_Work instruction_: Please take the records that follow and repeat exactly the lines starting with the line with "step 8, PEB (KrF resist, 135 C, 90 s)" and going on through the line with "step 12, STRIP".

########################################

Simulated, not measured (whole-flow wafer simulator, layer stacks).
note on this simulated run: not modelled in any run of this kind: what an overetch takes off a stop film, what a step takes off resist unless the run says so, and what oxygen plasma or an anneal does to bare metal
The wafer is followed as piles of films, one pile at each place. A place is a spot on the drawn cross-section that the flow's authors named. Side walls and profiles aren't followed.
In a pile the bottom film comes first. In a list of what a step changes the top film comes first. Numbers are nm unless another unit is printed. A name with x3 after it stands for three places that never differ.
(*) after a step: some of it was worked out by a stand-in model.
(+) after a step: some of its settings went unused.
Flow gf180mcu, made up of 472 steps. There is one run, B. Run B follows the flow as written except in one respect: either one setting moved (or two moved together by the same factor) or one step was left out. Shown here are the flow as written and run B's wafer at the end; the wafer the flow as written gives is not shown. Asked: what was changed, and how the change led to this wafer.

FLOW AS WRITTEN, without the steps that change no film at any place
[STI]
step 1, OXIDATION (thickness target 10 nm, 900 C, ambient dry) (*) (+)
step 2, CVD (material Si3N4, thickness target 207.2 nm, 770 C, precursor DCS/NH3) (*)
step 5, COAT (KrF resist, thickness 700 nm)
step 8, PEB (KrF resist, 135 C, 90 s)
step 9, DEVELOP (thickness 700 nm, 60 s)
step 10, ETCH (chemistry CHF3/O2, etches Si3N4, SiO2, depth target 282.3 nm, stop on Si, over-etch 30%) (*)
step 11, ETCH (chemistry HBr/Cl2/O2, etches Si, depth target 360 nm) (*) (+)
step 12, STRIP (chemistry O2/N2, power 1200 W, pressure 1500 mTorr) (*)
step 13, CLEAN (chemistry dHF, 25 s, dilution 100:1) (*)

########################################

_Task answer_:
step 8, PEB (KrF resist, 135 C, 90 s)
step 9, DEVELOP (thickness 700 nm, 60 s)
step 10, ETCH (chemistry CHF3/O2, etches Si3N4, SiO2, depth target 282.3 nm, stop on Si, over-etch 30%) (*)
step 11, ETCH (chemistry HBr/Cl2/O2, etches Si, depth target 360 nm) (*) (+)
step 12, STRIP (chemistry O2/N2, power 1200 W, pressure 1500 mTorr) (*)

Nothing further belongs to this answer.